(Material shown):
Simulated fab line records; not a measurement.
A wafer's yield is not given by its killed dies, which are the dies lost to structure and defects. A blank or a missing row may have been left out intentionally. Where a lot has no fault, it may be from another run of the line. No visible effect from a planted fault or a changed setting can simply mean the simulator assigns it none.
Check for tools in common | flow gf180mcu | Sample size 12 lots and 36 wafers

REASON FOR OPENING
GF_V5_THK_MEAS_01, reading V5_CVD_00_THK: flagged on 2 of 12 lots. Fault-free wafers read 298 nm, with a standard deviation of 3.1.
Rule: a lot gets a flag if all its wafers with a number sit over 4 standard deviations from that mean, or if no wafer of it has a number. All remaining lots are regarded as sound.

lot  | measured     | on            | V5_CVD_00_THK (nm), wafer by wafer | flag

(Work task): Everything in the listing should be written out again exactly.

(Answer space):
Simulated fab line records; not a measurement.
A wafer's yield is not given by its killed dies, which are the dies lost to structure and defects. A blank or a missing row may have been left out intentionally. Where a lot has no fault, it may be from another run of the line. No visible effect from a planted fault or a changed setting can simply mean the simulator assigns it none.
Check for tools in common | flow gf180mcu | Sample size 12 lots and 36 wafers

REASON FOR OPENING
GF_V5_THK_MEAS_01, reading V5_CVD_00_THK: flagged on 2 of 12 lots. Fault-free wafers read 298 nm, with a standard deviation of 3.1.
Rule: a lot gets a flag if all its wafers with a number sit over 4 standard deviations from that mean, or if no wafer of it has a number. All remaining lots are regarded as sound.

lot  | measured     | on            | V5_CVD_00_THK (nm), wafer by wafer | flag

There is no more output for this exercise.